• **ACTIVITY**: The entries below are to be returned exactly. Include all of them.

• **INPUT DATA**:
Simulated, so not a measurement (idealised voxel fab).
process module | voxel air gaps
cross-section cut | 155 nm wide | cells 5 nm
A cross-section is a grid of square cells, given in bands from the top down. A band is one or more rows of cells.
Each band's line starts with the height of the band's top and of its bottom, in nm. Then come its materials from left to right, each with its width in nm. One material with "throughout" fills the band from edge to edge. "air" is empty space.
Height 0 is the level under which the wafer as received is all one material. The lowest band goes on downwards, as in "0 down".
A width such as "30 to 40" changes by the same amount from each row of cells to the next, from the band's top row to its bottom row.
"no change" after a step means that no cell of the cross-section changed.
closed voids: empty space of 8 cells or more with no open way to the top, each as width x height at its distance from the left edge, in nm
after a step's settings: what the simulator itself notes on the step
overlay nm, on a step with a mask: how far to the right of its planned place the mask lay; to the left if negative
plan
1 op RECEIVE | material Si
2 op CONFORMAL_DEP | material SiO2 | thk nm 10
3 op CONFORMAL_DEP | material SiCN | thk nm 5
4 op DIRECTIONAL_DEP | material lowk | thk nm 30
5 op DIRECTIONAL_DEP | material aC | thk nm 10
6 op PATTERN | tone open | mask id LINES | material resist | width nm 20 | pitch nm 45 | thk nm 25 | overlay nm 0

• **WRITTEN ANSWER**:
Simulated, so not a measurement (idealised voxel fab).
process module | voxel air gaps
cross-section cut | 155 nm wide | cells 5 nm
A cross-section is a grid of square cells, given in bands from the top down. A band is one or more rows of cells.
Each band's line starts with the height of the band's top and of its bottom, in nm. Then come its materials from left to right, each with its width in nm. One material with "throughout" fills the band from edge to edge. "air" is empty space.
Height 0 is the level under which the wafer as received is all one material. The lowest band goes on downwards, as in "0 down".
A width such as "30 to 40" changes by the same amount from each row of cells to the next, from the band's top row to its bottom row.
"no change" after a step means that no cell of the cross-section changed.
closed voids: empty space of 8 cells or more with no open way to the top, each as width x height at its distance from the left edge, in nm
after a step's settings: what the simulator itself notes on the step
overlay nm, on a step with a mask: how far to the right of its planned place the mask lay; to the left if negative
plan
1 op RECEIVE | material Si
2 op CONFORMAL_DEP | material SiO2 | thk nm 10
3 op CONFORMAL_DEP | material SiCN | thk nm 5
4 op DIRECTIONAL_DEP | material lowk | thk nm 30
5 op DIRECTIONAL_DEP | material aC | thk nm 10
6 op PATTERN | tone open | mask id LINES | material resist | width nm 20 | pitch nm 45 | thk nm 25 | overlay nm 0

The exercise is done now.